**ACTION ITEM**
Nothing is needed except the lines below that run from the one with "run 34 hour=427.3" through the one with "run 35 hour=442.8", repeated exactly.

**DATASET EXCERPTS**
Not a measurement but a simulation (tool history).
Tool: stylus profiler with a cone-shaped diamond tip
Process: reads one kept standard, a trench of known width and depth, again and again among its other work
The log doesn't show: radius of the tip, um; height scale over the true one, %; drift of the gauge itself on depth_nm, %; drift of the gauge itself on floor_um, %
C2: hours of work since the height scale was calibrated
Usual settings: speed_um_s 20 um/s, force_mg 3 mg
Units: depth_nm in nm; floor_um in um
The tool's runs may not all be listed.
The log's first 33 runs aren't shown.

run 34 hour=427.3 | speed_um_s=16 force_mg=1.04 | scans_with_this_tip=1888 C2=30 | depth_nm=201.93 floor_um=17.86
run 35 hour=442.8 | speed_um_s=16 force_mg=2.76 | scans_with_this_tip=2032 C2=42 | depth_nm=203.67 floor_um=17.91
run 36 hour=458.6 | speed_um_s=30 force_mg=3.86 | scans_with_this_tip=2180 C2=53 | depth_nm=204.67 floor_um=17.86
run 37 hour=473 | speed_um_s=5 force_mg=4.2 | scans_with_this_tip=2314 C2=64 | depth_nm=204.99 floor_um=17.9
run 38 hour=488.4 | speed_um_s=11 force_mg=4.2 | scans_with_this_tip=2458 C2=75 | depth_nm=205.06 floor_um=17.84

**ANSWER SECTION**
run 34 hour=427.3 | speed_um_s=16 force_mg=1.04 | scans_with_this_tip=1888 C2=30 | depth_nm=201.93 floor_um=17.86
run 35 hour=442.8 | speed_um_s=16 force_mg=2.76 | scans_with_this_tip=2032 C2=42 | depth_nm=203.67 floor_um=17.91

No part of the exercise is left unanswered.